━━ INFORMATION GIVEN

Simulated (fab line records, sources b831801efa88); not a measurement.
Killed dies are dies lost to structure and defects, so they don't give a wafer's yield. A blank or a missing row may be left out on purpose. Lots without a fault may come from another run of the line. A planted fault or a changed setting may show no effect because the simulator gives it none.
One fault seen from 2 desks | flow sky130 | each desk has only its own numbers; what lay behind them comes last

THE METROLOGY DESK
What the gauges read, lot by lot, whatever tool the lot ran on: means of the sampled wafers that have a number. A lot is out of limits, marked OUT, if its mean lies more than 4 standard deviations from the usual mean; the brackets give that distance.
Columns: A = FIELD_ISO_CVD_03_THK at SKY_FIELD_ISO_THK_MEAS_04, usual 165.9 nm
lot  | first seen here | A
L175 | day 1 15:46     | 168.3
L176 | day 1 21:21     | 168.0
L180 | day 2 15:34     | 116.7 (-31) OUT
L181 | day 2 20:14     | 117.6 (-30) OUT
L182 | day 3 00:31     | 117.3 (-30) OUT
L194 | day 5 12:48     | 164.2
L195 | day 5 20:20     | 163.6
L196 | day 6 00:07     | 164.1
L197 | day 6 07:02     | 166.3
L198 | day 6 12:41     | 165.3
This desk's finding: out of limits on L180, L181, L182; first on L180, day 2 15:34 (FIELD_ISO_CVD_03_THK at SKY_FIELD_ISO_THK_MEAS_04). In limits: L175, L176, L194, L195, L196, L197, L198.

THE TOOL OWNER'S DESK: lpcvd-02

━━━━

- _ACTIVITY_: Start at the first line of the entries and stop at the line that contains "Killed dies are". Repeat every line in that span exactly, and nothing beyond it.

- _ANSWER AREA_:
Simulated (fab line records, sources b831801efa88); not a measurement.
Killed dies are dies lost to structure and defects, so they don't give a wafer's yield. A blank or a missing row may be left out on purpose. Lots without a fault may come from another run of the line. A planted fault or a changed setting may show no effect because the simulator gives it none.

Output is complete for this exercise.